########

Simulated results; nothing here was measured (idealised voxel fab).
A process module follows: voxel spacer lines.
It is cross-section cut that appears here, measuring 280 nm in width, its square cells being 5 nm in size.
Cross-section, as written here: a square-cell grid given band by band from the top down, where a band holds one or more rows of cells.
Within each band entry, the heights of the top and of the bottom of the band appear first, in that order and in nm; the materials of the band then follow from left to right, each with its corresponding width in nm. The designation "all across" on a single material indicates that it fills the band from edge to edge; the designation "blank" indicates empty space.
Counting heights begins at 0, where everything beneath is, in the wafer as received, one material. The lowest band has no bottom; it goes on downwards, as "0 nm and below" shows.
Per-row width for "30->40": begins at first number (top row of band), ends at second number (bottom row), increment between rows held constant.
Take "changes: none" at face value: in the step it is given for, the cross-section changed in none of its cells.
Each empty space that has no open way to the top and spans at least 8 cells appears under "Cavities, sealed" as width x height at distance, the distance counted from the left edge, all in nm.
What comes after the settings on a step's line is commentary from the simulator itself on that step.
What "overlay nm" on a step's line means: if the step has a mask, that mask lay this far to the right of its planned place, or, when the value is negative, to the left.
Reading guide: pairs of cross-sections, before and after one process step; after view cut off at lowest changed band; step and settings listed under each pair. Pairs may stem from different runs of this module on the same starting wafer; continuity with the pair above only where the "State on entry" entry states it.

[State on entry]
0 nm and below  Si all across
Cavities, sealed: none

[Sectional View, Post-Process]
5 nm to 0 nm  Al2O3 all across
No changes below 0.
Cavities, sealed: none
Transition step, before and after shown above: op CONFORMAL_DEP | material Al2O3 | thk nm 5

########

§ **ACTION ITEM**
Exactly and without omission, set down every entry.

§ **EXERCISE RESULT**
Simulated results; nothing here was measured (idealised voxel fab).
A process module follows: voxel spacer lines.
It is cross-section cut that appears here, measuring 280 nm in width, its square cells being 5 nm in size.
Cross-section, as written here: a square-cell grid given band by band from the top down, where a band holds one or more rows of cells.
Within each band entry, the heights of the top and of the bottom of the band appear first, in that order and in nm; the materials of the band then follow from left to right, each with its corresponding width in nm. The designation "all across" on a single material indicates that it fills the band from edge to edge; the designation "blank" indicates empty space.
Counting heights begins at 0, where everything beneath is, in the wafer as received, one material. The lowest band has no bottom; it goes on downwards, as "0 nm and below" shows.
Per-row width for "30->40": begins at first number (top row of band), ends at second number (bottom row), increment between rows held constant.
Take "changes: none" at face value: in the step it is given for, the cross-section changed in none of its cells.
Each empty space that has no open way to the top and spans at least 8 cells appears under "Cavities, sealed" as width x height at distance, the distance counted from the left edge, all in nm.
What comes after the settings on a step's line is commentary from the simulator itself on that step.
What "overlay nm" on a step's line means: if the step has a mask, that mask lay this far to the right of its planned place, or, when the value is negative, to the left.
Reading guide: pairs of cross-sections, before and after one process step; after view cut off at lowest changed band; step and settings listed under each pair. Pairs may stem from different runs of this module on the same starting wafer; continuity with the pair above only where the "State on entry" entry states it.

[State on entry]
0 nm and below  Si all across
Cavities, sealed: none

[Sectional View, Post-Process]
5 nm to 0 nm  Al2O3 all across
No changes below 0.
Cavities, sealed: none
Transition step, before and after shown above: op CONFORMAL_DEP | material Al2O3 | thk nm 5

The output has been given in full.